□ □ □ □ □ □ □
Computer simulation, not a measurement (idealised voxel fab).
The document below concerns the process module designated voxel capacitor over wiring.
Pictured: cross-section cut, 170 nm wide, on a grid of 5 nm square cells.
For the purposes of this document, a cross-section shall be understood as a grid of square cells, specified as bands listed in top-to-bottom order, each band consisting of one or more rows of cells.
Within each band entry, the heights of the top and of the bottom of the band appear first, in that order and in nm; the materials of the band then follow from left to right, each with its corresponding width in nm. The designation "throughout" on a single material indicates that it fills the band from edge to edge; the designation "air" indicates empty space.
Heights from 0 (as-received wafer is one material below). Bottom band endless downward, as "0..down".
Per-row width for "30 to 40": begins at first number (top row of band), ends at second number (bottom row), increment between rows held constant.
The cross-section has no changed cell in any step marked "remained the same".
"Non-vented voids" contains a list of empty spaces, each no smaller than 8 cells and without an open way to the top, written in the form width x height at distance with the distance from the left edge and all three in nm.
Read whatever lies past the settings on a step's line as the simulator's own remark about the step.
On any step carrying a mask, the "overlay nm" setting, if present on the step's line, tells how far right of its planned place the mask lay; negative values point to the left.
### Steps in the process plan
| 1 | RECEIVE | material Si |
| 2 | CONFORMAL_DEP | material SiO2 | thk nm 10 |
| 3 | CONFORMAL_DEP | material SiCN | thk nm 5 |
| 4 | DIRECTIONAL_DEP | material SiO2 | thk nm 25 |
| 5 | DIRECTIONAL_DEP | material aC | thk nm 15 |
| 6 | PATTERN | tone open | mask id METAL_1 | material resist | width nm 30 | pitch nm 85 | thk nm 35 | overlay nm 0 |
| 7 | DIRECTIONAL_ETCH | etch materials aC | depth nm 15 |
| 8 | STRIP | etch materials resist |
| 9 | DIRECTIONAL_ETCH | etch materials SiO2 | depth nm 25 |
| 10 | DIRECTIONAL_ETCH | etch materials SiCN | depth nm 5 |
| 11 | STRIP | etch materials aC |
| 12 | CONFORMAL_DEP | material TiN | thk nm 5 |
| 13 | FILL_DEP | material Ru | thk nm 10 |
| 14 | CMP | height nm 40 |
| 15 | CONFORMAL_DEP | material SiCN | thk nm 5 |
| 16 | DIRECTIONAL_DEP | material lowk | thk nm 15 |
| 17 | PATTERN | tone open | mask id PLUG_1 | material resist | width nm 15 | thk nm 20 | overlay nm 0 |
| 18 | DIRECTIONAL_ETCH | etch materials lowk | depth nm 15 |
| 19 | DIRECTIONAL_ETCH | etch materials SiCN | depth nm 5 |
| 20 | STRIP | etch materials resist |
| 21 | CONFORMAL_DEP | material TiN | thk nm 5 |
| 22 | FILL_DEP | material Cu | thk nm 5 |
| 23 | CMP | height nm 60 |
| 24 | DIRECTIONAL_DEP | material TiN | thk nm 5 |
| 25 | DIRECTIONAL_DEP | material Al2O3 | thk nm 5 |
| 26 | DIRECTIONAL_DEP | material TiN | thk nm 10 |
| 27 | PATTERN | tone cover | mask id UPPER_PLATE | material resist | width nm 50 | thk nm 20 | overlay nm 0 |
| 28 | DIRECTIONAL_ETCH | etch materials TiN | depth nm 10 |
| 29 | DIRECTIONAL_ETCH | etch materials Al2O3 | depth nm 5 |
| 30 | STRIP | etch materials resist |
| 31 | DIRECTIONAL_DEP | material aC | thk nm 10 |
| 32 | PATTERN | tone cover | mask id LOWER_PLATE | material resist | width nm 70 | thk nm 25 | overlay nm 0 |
□ □ □ □ □ □ □

*Work order*.
Give an exact copy of the lines above, from the top of the records to the line that contains "Pictured: cross-section cut, 170", taking in both ends.

*Worked solution*.
Computer simulation, not a measurement (idealised voxel fab).
The document below concerns the process module designated voxel capacitor over wiring.
Pictured: cross-section cut, 170 nm wide, on a grid of 5 nm square cells.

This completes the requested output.